• [Work order] Exactly the lines below from the one with "Killed dies are" up to and including the one with "L911 | day 17" make up the answer, with nothing else added.

### Information shown ###
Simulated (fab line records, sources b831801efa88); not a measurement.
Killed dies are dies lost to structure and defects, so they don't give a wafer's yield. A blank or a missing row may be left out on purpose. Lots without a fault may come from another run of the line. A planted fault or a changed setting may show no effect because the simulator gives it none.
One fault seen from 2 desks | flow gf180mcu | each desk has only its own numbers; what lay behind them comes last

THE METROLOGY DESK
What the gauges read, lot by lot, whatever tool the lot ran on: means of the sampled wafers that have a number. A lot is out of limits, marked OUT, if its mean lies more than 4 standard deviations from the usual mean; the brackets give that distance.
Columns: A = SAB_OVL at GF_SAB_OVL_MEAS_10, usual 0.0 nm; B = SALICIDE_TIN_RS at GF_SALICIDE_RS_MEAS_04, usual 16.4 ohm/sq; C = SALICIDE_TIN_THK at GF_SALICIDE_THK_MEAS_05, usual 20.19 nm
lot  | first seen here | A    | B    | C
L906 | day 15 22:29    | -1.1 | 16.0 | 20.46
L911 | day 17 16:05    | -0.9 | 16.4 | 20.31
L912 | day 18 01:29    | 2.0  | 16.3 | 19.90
###

• [Written solution]
Killed dies are dies lost to structure and defects, so they don't give a wafer's yield. A blank or a missing row may be left out on purpose. Lots without a fault may come from another run of the line. A planted fault or a changed setting may show no effect because the simulator gives it none.
One fault seen from 2 desks | flow gf180mcu | each desk has only its own numbers; what lay behind them comes last

THE METROLOGY DESK
What the gauges read, lot by lot, whatever tool the lot ran on: means of the sampled wafers that have a number. A lot is out of limits, marked OUT, if its mean lies more than 4 standard deviations from the usual mean; the brackets give that distance.
Columns: A = SAB_OVL at GF_SAB_OVL_MEAS_10, usual 0.0 nm; B = SALICIDE_TIN_RS at GF_SALICIDE_RS_MEAS_04, usual 16.4 ohm/sq; C = SALICIDE_TIN_THK at GF_SALICIDE_THK_MEAS_05, usual 20.19 nm
lot  | first seen here | A    | B    | C
L906 | day 15 22:29    | -1.1 | 16.0 | 20.46
L911 | day 17 16:05    | -0.9 | 16.4 | 20.31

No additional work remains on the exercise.